— Brief —
Please print the records below word for word.

— Material supplied —
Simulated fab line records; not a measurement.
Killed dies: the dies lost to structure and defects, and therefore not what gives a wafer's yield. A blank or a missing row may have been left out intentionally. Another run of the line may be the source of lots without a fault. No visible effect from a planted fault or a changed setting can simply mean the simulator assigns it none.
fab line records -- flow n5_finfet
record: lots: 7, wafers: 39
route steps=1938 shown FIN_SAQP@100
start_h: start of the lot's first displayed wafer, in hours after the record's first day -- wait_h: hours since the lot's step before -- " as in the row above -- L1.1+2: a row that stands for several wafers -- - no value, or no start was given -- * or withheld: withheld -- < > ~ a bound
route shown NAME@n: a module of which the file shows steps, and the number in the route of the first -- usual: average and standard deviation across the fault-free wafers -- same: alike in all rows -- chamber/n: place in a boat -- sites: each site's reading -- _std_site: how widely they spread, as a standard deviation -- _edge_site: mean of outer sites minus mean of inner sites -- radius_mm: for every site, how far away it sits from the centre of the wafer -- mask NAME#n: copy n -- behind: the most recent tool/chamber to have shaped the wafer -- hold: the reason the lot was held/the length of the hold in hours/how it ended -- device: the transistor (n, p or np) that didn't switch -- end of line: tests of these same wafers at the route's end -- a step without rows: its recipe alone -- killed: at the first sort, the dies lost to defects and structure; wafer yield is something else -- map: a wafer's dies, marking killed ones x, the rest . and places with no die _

— Solution —
Simulated fab line records; not a measurement.
Killed dies: the dies lost to structure and defects, and therefore not what gives a wafer's yield. A blank or a missing row may have been left out intentionally. Another run of the line may be the source of lots without a fault. No visible effect from a planted fault or a changed setting can simply mean the simulator assigns it none.
fab line records -- flow n5_finfet
record: lots: 7, wafers: 39
route steps=1938 shown FIN_SAQP@100
start_h: start of the lot's first displayed wafer, in hours after the record's first day -- wait_h: hours since the lot's step before -- " as in the row above -- L1.1+2: a row that stands for several wafers -- - no value, or no start was given -- * or withheld: withheld -- < > ~ a bound
route shown NAME@n: a module of which the file shows steps, and the number in the route of the first -- usual: average and standard deviation across the fault-free wafers -- same: alike in all rows -- chamber/n: place in a boat -- sites: each site's reading -- _std_site: how widely they spread, as a standard deviation -- _edge_site: mean of outer sites minus mean of inner sites -- radius_mm: for every site, how far away it sits from the centre of the wafer -- mask NAME#n: copy n -- behind: the most recent tool/chamber to have shaped the wafer -- hold: the reason the lot was held/the length of the hold in hours/how it ended -- device: the transistor (n, p or np) that didn't switch -- end of line: tests of these same wafers at the route's end -- a step without rows: its recipe alone -- killed: at the first sort, the dies lost to defects and structure; wafer yield is something else -- map: a wafer's dies, marking killed ones x, the rest . and places with no die _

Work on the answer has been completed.